======== Data section

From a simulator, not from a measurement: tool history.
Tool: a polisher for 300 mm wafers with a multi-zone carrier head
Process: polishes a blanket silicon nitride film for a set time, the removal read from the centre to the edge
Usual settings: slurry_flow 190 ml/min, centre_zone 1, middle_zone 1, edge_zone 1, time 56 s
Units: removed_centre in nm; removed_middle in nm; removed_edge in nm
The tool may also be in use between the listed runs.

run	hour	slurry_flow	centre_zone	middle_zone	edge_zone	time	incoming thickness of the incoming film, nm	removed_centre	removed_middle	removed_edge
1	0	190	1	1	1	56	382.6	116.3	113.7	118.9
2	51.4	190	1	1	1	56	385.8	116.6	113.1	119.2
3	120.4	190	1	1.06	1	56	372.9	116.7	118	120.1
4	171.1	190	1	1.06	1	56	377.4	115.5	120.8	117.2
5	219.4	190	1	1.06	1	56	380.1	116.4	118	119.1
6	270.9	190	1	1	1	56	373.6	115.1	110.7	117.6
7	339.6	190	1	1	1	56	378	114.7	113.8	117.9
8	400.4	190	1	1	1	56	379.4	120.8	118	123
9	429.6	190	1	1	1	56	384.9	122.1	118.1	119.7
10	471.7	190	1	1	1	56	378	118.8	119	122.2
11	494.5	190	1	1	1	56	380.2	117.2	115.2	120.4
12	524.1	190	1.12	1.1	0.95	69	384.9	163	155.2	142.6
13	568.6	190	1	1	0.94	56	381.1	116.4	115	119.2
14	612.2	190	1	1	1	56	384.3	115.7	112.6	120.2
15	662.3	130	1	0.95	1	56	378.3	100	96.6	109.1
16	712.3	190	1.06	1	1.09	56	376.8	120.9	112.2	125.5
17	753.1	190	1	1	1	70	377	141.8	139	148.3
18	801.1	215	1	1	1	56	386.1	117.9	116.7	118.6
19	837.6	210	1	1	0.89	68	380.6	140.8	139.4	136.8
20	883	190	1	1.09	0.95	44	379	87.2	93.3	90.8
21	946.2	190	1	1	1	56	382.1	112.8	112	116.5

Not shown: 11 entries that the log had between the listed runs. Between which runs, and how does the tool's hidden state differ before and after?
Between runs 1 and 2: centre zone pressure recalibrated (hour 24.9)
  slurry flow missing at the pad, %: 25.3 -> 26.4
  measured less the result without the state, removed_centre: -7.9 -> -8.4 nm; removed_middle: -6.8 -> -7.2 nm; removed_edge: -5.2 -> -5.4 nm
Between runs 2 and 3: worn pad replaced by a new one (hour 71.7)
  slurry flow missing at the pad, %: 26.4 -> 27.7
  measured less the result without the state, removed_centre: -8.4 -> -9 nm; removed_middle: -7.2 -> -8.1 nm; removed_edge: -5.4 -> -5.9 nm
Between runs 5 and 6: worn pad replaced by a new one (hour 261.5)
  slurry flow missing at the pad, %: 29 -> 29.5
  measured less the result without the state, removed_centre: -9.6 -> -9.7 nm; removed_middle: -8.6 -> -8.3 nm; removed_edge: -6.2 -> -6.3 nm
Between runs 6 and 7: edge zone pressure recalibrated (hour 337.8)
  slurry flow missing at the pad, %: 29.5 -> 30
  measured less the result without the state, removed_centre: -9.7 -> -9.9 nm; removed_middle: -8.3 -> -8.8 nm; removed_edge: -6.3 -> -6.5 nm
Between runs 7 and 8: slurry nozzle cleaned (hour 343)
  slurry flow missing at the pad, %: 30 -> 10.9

================

Work order >> Retype, exactly and in full, the listing from its first line to the one holding "Not shown: 11", both included.

Your solution >>
From a simulator, not from a measurement: tool history.
Tool: a polisher for 300 mm wafers with a multi-zone carrier head
Process: polishes a blanket silicon nitride film for a set time, the removal read from the centre to the edge
Usual settings: slurry_flow 190 ml/min, centre_zone 1, middle_zone 1, edge_zone 1, time 56 s
Units: removed_centre in nm; removed_middle in nm; removed_edge in nm
The tool may also be in use between the listed runs.

run	hour	slurry_flow	centre_zone	middle_zone	edge_zone	time	incoming thickness of the incoming film, nm	removed_centre	removed_middle	removed_edge
1	0	190	1	1	1	56	382.6	116.3	113.7	118.9
2	51.4	190	1	1	1	56	385.8	116.6	113.1	119.2
3	120.4	190	1	1.06	1	56	372.9	116.7	118	120.1
4	171.1	190	1	1.06	1	56	377.4	115.5	120.8	117.2
5	219.4	190	1	1.06	1	56	380.1	116.4	118	119.1
6	270.9	190	1	1	1	56	373.6	115.1	110.7	117.6
7	339.6	190	1	1	1	56	378	114.7	113.8	117.9
8	400.4	190	1	1	1	56	379.4	120.8	118	123
9	429.6	190	1	1	1	56	384.9	122.1	118.1	119.7
10	471.7	190	1	1	1	56	378	118.8	119	122.2
11	494.5	190	1	1	1	56	380.2	117.2	115.2	120.4
12	524.1	190	1.12	1.1	0.95	69	384.9	163	155.2	142.6
13	568.6	190	1	1	0.94	56	381.1	116.4	115	119.2
14	612.2	190	1	1	1	56	384.3	115.7	112.6	120.2
15	662.3	130	1	0.95	1	56	378.3	100	96.6	109.1
16	712.3	190	1.06	1	1.09	56	376.8	120.9	112.2	125.5
17	753.1	190	1	1	1	70	377	141.8	139	148.3
18	801.1	215	1	1	1	56	386.1	117.9	116.7	118.6
19	837.6	210	1	1	0.89	68	380.6	140.8	139.4	136.8
20	883	190	1	1.09	0.95	44	379	87.2	93.3	90.8
21	946.2	190	1	1	1	56	382.1	112.8	112	116.5

Not shown: 11 entries that the log had between the listed runs. Between which runs, and how does the tool's hidden state differ before and after?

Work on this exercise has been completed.